** Dataset entries follows **
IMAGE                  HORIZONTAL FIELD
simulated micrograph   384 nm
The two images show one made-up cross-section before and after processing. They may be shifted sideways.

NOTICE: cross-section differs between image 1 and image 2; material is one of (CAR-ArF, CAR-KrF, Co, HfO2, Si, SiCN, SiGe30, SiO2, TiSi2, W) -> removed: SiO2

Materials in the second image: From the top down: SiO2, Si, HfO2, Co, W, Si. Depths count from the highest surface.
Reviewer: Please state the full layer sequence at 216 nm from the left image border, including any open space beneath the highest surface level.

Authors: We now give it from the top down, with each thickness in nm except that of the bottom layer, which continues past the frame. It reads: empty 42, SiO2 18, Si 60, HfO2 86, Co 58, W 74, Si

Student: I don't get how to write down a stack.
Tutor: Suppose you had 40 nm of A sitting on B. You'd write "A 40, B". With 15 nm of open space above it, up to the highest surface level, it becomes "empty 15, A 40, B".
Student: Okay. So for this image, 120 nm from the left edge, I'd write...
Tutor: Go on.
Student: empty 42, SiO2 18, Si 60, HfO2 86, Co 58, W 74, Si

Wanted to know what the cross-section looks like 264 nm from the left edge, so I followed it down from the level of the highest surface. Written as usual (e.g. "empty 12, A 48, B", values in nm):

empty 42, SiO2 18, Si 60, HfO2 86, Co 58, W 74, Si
** End of Dataset entries **

-- Requirement --
Exactly as written, give the records again.

-- Your response --
IMAGE                  HORIZONTAL FIELD
simulated micrograph   384 nm
The two images show one made-up cross-section before and after processing. They may be shifted sideways.

NOTICE: cross-section differs between image 1 and image 2; material is one of (CAR-ArF, CAR-KrF, Co, HfO2, Si, SiCN, SiGe30, SiO2, TiSi2, W) -> removed: SiO2

Materials in the second image: From the top down: SiO2, Si, HfO2, Co, W, Si. Depths count from the highest surface.
Reviewer: Please state the full layer sequence at 216 nm from the left image border, including any open space beneath the highest surface level.

Authors: We now give it from the top down, with each thickness in nm except that of the bottom layer, which continues past the frame. It reads: empty 42, SiO2 18, Si 60, HfO2 86, Co 58, W 74, Si

Student: I don't get how to write down a stack.
Tutor: Suppose you had 40 nm of A sitting on B. You'd write "A 40, B". With 15 nm of open space above it, up to the highest surface level, it becomes "empty 15, A 40, B".
Student: Okay. So for this image, 120 nm from the left edge, I'd write...
Tutor: Go on.
Student: empty 42, SiO2 18, Si 60, HfO2 86, Co 58, W 74, Si

Wanted to know what the cross-section looks like 264 nm from the left edge, so I followed it down from the level of the highest surface. Written as usual (e.g. "empty 12, A 48, B", values in nm):

empty 42, SiO2 18, Si 60, HfO2 86, Co 58, W 74, Si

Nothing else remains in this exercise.